--- Work instruction ---
Give an exact copy of the data that follows.

Records supplied Start Marker
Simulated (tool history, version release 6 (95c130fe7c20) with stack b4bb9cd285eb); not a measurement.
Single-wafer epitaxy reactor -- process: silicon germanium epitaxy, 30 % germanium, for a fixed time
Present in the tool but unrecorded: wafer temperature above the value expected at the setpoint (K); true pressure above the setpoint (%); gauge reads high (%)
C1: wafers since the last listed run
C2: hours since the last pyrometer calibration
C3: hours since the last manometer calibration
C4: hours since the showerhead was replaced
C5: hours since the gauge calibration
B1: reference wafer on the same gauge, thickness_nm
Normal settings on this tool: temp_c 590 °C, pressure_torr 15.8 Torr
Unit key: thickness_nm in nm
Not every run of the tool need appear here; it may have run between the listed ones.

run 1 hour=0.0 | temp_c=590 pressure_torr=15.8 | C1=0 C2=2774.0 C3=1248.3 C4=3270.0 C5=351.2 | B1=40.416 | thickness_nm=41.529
Records supplied End Marker

--- Result ---
Simulated (tool history, version release 6 (95c130fe7c20) with stack b4bb9cd285eb); not a measurement.
Single-wafer epitaxy reactor -- process: silicon germanium epitaxy, 30 % germanium, for a fixed time
Present in the tool but unrecorded: wafer temperature above the value expected at the setpoint (K); true pressure above the setpoint (%); gauge reads high (%)
C1: wafers since the last listed run
C2: hours since the last pyrometer calibration
C3: hours since the last manometer calibration
C4: hours since the showerhead was replaced
C5: hours since the gauge calibration
B1: reference wafer on the same gauge, thickness_nm
Normal settings on this tool: temp_c 590 °C, pressure_torr 15.8 Torr
Unit key: thickness_nm in nm
Not every run of the tool need appear here; it may have run between the listed ones.

run 1 hour=0.0 | temp_c=590 pressure_torr=15.8 | C1=0 C2=2774.0 C3=1248.3 C4=3270.0 C5=351.2 | B1=40.416 | thickness_nm=41.529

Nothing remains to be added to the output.